Segment Open

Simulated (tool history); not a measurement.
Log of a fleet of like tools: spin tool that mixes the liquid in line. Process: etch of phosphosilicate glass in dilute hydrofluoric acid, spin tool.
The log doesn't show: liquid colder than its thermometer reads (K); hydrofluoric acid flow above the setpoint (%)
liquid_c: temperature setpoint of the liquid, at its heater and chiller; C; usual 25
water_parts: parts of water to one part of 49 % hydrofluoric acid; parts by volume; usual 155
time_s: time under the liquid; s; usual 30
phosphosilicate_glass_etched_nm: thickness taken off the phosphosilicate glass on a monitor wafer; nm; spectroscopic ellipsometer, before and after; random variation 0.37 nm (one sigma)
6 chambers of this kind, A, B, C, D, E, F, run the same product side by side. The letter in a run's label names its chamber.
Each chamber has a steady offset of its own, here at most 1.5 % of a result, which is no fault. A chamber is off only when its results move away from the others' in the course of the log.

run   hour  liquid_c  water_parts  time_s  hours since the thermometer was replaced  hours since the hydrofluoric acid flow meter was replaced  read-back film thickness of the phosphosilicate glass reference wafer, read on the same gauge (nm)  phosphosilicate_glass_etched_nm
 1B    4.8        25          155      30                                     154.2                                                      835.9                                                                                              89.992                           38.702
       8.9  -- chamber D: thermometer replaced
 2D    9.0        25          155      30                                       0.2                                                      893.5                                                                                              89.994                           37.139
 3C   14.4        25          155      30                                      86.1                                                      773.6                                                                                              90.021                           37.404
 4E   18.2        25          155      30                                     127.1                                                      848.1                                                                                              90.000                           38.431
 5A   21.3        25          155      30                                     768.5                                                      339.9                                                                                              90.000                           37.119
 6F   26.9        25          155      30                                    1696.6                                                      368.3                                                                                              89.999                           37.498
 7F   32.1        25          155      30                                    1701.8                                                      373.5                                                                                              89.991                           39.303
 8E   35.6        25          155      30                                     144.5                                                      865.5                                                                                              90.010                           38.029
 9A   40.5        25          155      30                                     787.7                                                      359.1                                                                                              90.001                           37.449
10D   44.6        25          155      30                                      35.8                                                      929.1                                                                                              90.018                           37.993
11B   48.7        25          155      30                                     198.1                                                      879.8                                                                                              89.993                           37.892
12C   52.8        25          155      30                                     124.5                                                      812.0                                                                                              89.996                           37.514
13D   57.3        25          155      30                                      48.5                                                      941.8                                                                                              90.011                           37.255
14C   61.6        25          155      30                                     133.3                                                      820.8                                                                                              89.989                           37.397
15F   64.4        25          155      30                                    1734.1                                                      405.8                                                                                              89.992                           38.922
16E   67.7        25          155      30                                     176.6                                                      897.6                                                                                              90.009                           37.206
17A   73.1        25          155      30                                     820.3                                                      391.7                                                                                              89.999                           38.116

Segment Closed

ACTION ITEM: In the listing above, locate the line with "Log of a fleet" and the line with "Each chamber has", then extract exactly those lines and every line between them, and nothing more.

EXERCISE RESULT:
Log of a fleet of like tools: spin tool that mixes the liquid in line. Process: etch of phosphosilicate glass in dilute hydrofluoric acid, spin tool.
The log doesn't show: liquid colder than its thermometer reads (K); hydrofluoric acid flow above the setpoint (%)
liquid_c: temperature setpoint of the liquid, at its heater and chiller; C; usual 25
water_parts: parts of water to one part of 49 % hydrofluoric acid; parts by volume; usual 155
time_s: time under the liquid; s; usual 30
phosphosilicate_glass_etched_nm: thickness taken off the phosphosilicate glass on a monitor wafer; nm; spectroscopic ellipsometer, before and after; random variation 0.37 nm (one sigma)
6 chambers of this kind, A, B, C, D, E, F, run the same product side by side. The letter in a run's label names its chamber.
Each chamber has a steady offset of its own, here at most 1.5 % of a result, which is no fault. A chamber is off only when its results move away from the others' in the course of the log.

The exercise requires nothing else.